● **WORK REQUEST**: What follows is a set of records; copy all of it exactly.

● ● ● ● ● ● ●
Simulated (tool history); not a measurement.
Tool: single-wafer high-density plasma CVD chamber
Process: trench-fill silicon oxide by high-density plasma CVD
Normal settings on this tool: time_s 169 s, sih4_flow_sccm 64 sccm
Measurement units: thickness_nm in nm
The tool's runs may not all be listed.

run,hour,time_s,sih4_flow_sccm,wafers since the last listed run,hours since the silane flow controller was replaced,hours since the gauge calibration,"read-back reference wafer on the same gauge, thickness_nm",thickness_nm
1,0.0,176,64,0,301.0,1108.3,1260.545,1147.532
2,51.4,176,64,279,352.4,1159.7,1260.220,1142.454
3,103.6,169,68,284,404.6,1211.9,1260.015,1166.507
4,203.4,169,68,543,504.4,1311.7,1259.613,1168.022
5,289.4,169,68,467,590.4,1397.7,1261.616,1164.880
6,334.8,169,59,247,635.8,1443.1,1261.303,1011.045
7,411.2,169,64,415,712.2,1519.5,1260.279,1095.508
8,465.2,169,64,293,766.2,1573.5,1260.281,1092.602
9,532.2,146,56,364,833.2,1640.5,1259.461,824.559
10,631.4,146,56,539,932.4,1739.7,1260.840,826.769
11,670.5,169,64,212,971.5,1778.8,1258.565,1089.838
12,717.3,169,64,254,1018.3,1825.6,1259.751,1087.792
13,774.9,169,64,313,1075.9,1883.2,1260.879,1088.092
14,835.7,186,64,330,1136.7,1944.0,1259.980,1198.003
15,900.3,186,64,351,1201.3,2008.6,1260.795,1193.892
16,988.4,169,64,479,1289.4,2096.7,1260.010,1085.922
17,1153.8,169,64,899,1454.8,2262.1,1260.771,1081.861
● ● ● ● ● ● ●

● **RESULT**:
Simulated (tool history); not a measurement.
Tool: single-wafer high-density plasma CVD chamber
Process: trench-fill silicon oxide by high-density plasma CVD
Normal settings on this tool: time_s 169 s, sih4_flow_sccm 64 sccm
Measurement units: thickness_nm in nm
The tool's runs may not all be listed.

run,hour,time_s,sih4_flow_sccm,wafers since the last listed run,hours since the silane flow controller was replaced,hours since the gauge calibration,"read-back reference wafer on the same gauge, thickness_nm",thickness_nm
1,0.0,176,64,0,301.0,1108.3,1260.545,1147.532
2,51.4,176,64,279,352.4,1159.7,1260.220,1142.454
3,103.6,169,68,284,404.6,1211.9,1260.015,1166.507
4,203.4,169,68,543,504.4,1311.7,1259.613,1168.022
5,289.4,169,68,467,590.4,1397.7,1261.616,1164.880
6,334.8,169,59,247,635.8,1443.1,1261.303,1011.045
7,411.2,169,64,415,712.2,1519.5,1260.279,1095.508
8,465.2,169,64,293,766.2,1573.5,1260.281,1092.602
9,532.2,146,56,364,833.2,1640.5,1259.461,824.559
10,631.4,146,56,539,932.4,1739.7,1260.840,826.769
11,670.5,169,64,212,971.5,1778.8,1258.565,1089.838
12,717.3,169,64,254,1018.3,1825.6,1259.751,1087.792
13,774.9,169,64,313,1075.9,1883.2,1260.879,1088.092
14,835.7,186,64,330,1136.7,1944.0,1259.980,1198.003
15,900.3,186,64,351,1201.3,2008.6,1260.795,1193.892
16,988.4,169,64,479,1289.4,2096.7,1260.010,1085.922
17,1153.8,169,64,899,1454.8,2262.1,1260.771,1081.861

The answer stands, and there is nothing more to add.